◆ **ASSIGNED TASK**: Reproduce exactly the opening lines of the listing, stopping after the line that contains "Each band's line" and including it.

◆ **DATASET**:
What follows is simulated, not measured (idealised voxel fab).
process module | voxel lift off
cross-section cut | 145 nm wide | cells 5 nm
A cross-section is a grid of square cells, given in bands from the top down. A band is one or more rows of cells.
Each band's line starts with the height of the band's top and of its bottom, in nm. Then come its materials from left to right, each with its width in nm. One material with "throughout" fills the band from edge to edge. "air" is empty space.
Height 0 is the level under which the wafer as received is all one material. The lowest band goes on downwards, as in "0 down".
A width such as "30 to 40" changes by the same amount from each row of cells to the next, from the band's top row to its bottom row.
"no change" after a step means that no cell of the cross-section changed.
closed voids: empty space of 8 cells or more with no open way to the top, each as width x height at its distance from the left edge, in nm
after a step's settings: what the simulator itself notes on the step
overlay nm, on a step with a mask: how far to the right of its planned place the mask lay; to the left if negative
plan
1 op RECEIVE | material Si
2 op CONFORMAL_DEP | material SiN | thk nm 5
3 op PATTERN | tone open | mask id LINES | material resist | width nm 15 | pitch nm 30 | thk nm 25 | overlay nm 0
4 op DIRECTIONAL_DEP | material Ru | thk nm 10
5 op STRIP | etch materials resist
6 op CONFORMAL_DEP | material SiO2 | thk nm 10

◆ **RESPONSE AREA**:
What follows is simulated, not measured (idealised voxel fab).
process module | voxel lift off
cross-section cut | 145 nm wide | cells 5 nm
A cross-section is a grid of square cells, given in bands from the top down. A band is one or more rows of cells.
Each band's line starts with the height of the band's top and of its bottom, in nm. Then come its materials from left to right, each with its width in nm. One material with "throughout" fills the band from edge to edge. "air" is empty space.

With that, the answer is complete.